INFORMATION PROVIDED
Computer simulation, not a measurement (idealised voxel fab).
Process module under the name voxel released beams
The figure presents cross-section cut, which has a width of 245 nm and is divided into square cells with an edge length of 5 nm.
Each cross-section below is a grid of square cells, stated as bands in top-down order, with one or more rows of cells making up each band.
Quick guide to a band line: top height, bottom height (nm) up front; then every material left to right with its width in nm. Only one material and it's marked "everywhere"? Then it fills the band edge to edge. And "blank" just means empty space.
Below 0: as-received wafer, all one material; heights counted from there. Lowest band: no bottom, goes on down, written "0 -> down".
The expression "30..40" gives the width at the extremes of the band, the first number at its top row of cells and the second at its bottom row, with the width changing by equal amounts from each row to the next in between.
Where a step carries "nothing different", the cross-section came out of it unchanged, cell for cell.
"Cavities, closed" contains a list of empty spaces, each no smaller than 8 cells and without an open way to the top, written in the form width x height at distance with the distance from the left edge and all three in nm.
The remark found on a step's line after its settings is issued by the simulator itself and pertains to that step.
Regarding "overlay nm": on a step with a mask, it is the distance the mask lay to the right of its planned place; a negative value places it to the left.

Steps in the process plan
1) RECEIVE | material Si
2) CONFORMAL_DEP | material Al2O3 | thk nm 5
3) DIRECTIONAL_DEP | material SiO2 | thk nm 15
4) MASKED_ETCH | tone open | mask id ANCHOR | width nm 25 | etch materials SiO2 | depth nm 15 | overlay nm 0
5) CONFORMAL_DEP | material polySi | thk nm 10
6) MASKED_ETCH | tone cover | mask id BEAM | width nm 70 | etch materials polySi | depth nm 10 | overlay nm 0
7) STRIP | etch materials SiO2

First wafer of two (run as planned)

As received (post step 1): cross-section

ACTIVITY
The reply should consist of the full listing, copied exactly.

TASK SOLUTION
Computer simulation, not a measurement (idealised voxel fab).
Process module under the name voxel released beams
The figure presents cross-section cut, which has a width of 245 nm and is divided into square cells with an edge length of 5 nm.
Each cross-section below is a grid of square cells, stated as bands in top-down order, with one or more rows of cells making up each band.
Quick guide to a band line: top height, bottom height (nm) up front; then every material left to right with its width in nm. Only one material and it's marked "everywhere"? Then it fills the band edge to edge. And "blank" just means empty space.
Below 0: as-received wafer, all one material; heights counted from there. Lowest band: no bottom, goes on down, written "0 -> down".
The expression "30..40" gives the width at the extremes of the band, the first number at its top row of cells and the second at its bottom row, with the width changing by equal amounts from each row to the next in between.
Where a step carries "nothing different", the cross-section came out of it unchanged, cell for cell.
"Cavities, closed" contains a list of empty spaces, each no smaller than 8 cells and without an open way to the top, written in the form width x height at distance with the distance from the left edge and all three in nm.
The remark found on a step's line after its settings is issued by the simulator itself and pertains to that step.
Regarding "overlay nm": on a step with a mask, it is the distance the mask lay to the right of its planned place; a negative value places it to the left.

Steps in the process plan
1) RECEIVE | material Si
2) CONFORMAL_DEP | material Al2O3 | thk nm 5
3) DIRECTIONAL_DEP | material SiO2 | thk nm 15
4) MASKED_ETCH | tone open | mask id ANCHOR | width nm 25 | etch materials SiO2 | depth nm 15 | overlay nm 0
5) CONFORMAL_DEP | material polySi | thk nm 10
6) MASKED_ETCH | tone cover | mask id BEAM | width nm 70 | etch materials polySi | depth nm 10 | overlay nm 0
7) STRIP | etch materials SiO2

First wafer of two (run as planned)

As received (post step 1): cross-section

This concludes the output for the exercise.